» **Requirement**
Would you please return the lines of the entries below starting at the line that has "edge, in nm." and ending at the line that has "SiN 30 / SiO2 80", both included, exactly as they are?

----------

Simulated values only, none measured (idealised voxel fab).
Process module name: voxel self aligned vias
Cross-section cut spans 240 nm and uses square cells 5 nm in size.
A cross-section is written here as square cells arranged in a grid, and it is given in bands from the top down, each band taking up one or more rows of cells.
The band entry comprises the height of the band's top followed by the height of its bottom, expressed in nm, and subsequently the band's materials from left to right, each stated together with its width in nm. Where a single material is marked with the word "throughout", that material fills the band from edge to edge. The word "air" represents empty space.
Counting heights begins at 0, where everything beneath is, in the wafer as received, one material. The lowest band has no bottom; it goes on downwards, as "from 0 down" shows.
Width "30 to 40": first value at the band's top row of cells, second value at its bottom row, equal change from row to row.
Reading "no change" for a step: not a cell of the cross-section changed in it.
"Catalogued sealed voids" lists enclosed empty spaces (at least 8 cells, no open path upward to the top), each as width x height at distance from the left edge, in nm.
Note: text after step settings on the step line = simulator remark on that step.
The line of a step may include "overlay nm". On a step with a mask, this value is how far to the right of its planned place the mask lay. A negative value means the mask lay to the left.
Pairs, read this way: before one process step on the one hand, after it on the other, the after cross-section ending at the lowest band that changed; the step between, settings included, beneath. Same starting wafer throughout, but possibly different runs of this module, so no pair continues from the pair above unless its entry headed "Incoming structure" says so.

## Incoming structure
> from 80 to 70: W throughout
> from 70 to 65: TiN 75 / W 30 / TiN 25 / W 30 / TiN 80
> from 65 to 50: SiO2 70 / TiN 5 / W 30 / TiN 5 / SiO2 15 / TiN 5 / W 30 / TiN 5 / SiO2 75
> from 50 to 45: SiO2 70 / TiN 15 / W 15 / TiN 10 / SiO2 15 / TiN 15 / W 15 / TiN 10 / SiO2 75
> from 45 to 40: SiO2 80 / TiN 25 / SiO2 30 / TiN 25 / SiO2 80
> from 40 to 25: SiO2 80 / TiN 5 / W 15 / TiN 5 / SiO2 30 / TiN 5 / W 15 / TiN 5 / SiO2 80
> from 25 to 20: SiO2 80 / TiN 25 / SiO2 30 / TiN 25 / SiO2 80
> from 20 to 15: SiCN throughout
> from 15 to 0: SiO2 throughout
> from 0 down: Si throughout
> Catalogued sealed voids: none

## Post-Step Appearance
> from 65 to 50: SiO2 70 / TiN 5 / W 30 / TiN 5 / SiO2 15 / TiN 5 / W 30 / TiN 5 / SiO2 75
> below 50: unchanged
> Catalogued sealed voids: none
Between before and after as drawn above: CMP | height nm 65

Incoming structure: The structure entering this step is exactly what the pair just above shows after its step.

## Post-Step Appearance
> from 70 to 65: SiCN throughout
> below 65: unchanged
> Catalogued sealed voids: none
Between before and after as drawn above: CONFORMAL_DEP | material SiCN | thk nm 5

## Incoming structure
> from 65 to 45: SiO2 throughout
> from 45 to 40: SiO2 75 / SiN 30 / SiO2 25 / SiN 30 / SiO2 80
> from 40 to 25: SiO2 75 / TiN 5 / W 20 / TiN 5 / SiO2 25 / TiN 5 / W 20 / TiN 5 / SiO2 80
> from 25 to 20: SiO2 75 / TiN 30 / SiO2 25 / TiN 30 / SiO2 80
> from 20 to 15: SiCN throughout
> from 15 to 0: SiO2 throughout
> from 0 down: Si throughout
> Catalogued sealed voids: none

----------

» **Exercise answer**
"Catalogued sealed voids" lists enclosed empty spaces (at least 8 cells, no open path upward to the top), each as width x height at distance from the left edge, in nm.
Note: text after step settings on the step line = simulator remark on that step.
The line of a step may include "overlay nm". On a step with a mask, this value is how far to the right of its planned place the mask lay. A negative value means the mask lay to the left.
Pairs, read this way: before one process step on the one hand, after it on the other, the after cross-section ending at the lowest band that changed; the step between, settings included, beneath. Same starting wafer throughout, but possibly different runs of this module, so no pair continues from the pair above unless its entry headed "Incoming structure" says so.

## Incoming structure
> from 80 to 70: W throughout
> from 70 to 65: TiN 75 / W 30 / TiN 25 / W 30 / TiN 80
> from 65 to 50: SiO2 70 / TiN 5 / W 30 / TiN 5 / SiO2 15 / TiN 5 / W 30 / TiN 5 / SiO2 75
> from 50 to 45: SiO2 70 / TiN 15 / W 15 / TiN 10 / SiO2 15 / TiN 15 / W 15 / TiN 10 / SiO2 75
> from 45 to 40: SiO2 80 / TiN 25 / SiO2 30 / TiN 25 / SiO2 80
> from 40 to 25: SiO2 80 / TiN 5 / W 15 / TiN 5 / SiO2 30 / TiN 5 / W 15 / TiN 5 / SiO2 80
> from 25 to 20: SiO2 80 / TiN 25 / SiO2 30 / TiN 25 / SiO2 80
> from 20 to 15: SiCN throughout
> from 15 to 0: SiO2 throughout
> from 0 down: Si throughout
> Catalogued sealed voids: none

## Post-Step Appearance
> from 65 to 50: SiO2 70 / TiN 5 / W 30 / TiN 5 / SiO2 15 / TiN 5 / W 30 / TiN 5 / SiO2 75
> below 50: unchanged
> Catalogued sealed voids: none
Between before and after as drawn above: CMP | height nm 65

Incoming structure: The structure entering this step is exactly what the pair just above shows after its step.

## Post-Step Appearance
> from 70 to 65: SiCN throughout
> below 65: unchanged
> Catalogued sealed voids: none
Between before and after as drawn above: CONFORMAL_DEP | material SiCN | thk nm 5

## Incoming structure
> from 65 to 45: SiO2 throughout
> from 45 to 40: SiO2 75 / SiN 30 / SiO2 25 / SiN 30 / SiO2 80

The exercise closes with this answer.